- DATA FOR REVIEW
[Start of section]

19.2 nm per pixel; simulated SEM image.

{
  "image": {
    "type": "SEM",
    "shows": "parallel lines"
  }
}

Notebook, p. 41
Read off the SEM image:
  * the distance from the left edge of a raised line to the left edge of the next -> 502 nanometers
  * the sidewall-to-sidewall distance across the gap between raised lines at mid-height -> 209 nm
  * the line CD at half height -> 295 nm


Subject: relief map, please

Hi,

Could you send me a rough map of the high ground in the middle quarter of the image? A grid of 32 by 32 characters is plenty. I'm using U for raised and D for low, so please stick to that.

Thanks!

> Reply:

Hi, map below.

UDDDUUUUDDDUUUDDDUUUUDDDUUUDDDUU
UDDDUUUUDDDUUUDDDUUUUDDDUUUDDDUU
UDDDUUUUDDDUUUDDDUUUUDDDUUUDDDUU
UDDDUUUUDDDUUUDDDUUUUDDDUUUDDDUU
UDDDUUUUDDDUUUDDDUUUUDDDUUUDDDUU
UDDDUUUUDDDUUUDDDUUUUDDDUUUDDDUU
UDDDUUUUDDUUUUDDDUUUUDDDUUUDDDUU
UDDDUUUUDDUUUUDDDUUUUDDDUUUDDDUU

[End of section]

- REQUIREMENT
Line by line, transcribe the material above exactly.

- TASK OUTPUT
19.2 nm per pixel; simulated SEM image.

{
  "image": {
    "type": "SEM",
    "shows": "parallel lines"
  }
}

Notebook, p. 41
Read off the SEM image:
  * the distance from the left edge of a raised line to the left edge of the next -> 502 nanometers
  * the sidewall-to-sidewall distance across the gap between raised lines at mid-height -> 209 nm
  * the line CD at half height -> 295 nm


Subject: relief map, please

Hi,

Could you send me a rough map of the high ground in the middle quarter of the image? A grid of 32 by 32 characters is plenty. I'm using U for raised and D for low, so please stick to that.

Thanks!

> Reply:

Hi, map below.

UDDDUUUUDDDUUUDDDUUUUDDDUUUDDDUU
UDDDUUUUDDDUUUDDDUUUUDDDUUUDDDUU
UDDDUUUUDDDUUUDDDUUUUDDDUUUDDDUU
UDDDUUUUDDDUUUDDDUUUUDDDUUUDDDUU
UDDDUUUUDDDUUUDDDUUUUDDDUUUDDDUU
UDDDUUUUDDDUUUDDDUUUUDDDUUUDDDUU
UDDDUUUUDDUUUUDDDUUUUDDDUUUDDDUU
UDDDUUUUDDUUUUDDDUUUUDDDUUUDDDUU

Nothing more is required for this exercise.